## Task item:
Write out the data below exactly, from its first line to the line containing "For reference, the", that line included.

## Entries shown:
════════════════
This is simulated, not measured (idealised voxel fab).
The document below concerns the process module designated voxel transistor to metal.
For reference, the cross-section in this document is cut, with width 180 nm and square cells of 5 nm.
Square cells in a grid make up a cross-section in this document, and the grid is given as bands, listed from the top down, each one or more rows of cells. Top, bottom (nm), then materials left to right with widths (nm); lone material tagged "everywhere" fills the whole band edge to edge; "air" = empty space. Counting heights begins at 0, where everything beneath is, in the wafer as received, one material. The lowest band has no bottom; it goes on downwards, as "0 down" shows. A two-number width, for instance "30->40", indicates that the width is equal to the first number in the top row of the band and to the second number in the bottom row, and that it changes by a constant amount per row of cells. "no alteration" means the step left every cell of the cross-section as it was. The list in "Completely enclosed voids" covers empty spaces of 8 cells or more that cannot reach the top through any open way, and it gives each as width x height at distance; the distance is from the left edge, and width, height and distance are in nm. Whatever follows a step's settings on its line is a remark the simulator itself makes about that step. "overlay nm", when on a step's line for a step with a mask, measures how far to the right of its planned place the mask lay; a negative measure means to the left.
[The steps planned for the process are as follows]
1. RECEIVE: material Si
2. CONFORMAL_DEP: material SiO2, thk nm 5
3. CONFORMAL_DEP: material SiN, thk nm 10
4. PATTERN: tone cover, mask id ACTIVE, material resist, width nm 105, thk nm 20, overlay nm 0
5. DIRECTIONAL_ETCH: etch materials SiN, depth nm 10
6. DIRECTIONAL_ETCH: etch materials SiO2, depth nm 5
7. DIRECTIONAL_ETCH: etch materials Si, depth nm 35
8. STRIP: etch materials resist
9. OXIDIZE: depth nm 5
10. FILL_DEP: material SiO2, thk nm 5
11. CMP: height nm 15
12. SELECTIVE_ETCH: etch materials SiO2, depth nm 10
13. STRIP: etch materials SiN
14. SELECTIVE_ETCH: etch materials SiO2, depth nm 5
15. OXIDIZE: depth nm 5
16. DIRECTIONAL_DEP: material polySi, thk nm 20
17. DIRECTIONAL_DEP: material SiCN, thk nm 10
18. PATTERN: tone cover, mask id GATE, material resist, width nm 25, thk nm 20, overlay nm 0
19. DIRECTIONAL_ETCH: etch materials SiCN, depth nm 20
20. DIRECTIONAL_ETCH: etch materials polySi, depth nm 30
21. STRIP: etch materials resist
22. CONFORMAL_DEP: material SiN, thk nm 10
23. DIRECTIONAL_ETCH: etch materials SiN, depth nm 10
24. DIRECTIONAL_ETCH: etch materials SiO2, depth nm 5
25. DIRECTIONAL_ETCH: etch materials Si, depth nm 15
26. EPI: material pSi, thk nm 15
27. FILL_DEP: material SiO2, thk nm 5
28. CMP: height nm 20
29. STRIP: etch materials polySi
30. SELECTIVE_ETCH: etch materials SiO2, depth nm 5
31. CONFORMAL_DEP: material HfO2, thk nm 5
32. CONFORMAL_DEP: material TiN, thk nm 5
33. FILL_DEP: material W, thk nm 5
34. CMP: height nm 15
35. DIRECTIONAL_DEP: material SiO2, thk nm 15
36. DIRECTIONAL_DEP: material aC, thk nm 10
════════════════

## Written solution:
This is simulated, not measured (idealised voxel fab).
The document below concerns the process module designated voxel transistor to metal.
For reference, the cross-section in this document is cut, with width 180 nm and square cells of 5 nm.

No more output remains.